____________

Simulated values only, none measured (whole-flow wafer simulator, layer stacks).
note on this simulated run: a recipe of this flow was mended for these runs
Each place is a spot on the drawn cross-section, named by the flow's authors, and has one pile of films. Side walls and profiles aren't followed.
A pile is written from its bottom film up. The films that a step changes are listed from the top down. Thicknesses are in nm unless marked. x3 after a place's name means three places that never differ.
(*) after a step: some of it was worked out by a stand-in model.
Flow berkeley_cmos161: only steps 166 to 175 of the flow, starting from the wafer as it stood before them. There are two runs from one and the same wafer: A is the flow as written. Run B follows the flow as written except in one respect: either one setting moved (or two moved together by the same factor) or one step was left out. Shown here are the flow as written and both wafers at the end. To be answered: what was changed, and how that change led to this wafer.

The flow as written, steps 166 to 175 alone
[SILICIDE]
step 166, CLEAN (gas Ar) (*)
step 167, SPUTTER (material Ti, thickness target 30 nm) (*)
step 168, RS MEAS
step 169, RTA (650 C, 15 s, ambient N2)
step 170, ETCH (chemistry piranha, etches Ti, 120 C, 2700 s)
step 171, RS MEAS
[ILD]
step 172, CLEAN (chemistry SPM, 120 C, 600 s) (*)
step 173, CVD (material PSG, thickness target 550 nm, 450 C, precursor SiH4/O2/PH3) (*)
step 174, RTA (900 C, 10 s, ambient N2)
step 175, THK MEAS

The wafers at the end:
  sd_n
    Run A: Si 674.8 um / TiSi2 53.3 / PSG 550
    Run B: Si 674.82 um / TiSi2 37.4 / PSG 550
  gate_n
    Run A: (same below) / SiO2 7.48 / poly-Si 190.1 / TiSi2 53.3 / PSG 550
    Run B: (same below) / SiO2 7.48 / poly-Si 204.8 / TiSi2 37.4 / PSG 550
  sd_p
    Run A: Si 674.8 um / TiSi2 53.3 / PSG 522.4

____________

### Activity
Given the records above, return exactly the lines starting at the line containing "A pile is written" and ending at the line containing "(*) after a", including both.

### Task response
A pile is written from its bottom film up. The films that a step changes are listed from the top down. Thicknesses are in nm unless marked. x3 after a place's name means three places that never differ.
(*) after a step: some of it was worked out by a stand-in model.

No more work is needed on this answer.